INFORMATION PROVIDED:
········
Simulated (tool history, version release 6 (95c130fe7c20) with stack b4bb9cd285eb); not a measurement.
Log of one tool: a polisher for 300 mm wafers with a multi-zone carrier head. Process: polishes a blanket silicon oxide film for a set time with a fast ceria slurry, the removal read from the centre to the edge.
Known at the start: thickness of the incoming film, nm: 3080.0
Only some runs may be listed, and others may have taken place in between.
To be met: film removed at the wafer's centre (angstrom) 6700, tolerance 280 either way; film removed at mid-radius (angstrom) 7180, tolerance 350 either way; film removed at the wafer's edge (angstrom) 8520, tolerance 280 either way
········

Print the data above again, with nothing altered and nothing left out.

EXPECTED ANSWER:
Simulated (tool history, version release 6 (95c130fe7c20) with stack b4bb9cd285eb); not a measurement.
Log of one tool: a polisher for 300 mm wafers with a multi-zone carrier head. Process: polishes a blanket silicon oxide film for a set time with a fast ceria slurry, the removal read from the centre to the edge.
Known at the start: thickness of the incoming film, nm: 3080.0
Only some runs may be listed, and others may have taken place in between.
To be met: film removed at the wafer's centre (angstrom) 6700, tolerance 280 either way; film removed at mid-radius (angstrom) 7180, tolerance 350 either way; film removed at the wafer's edge (angstrom) 8520, tolerance 280 either way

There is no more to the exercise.